[MATERIAL PROVIDED]
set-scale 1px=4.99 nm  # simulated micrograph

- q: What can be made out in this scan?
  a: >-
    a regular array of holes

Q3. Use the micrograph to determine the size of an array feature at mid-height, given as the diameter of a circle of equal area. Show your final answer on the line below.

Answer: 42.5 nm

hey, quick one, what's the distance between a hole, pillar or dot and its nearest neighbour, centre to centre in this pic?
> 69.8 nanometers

[REQUIREMENT] Taking the line with "Answer: 42.5 nm" as the first and the line with "hey, quick one, what's" as the last, retype that stretch of the data above exactly, with no other lines.

[YOUR SOLUTION]
Answer: 42.5 nm

hey, quick one, what's the distance between a hole, pillar or dot and its nearest neighbour, centre to centre in this pic?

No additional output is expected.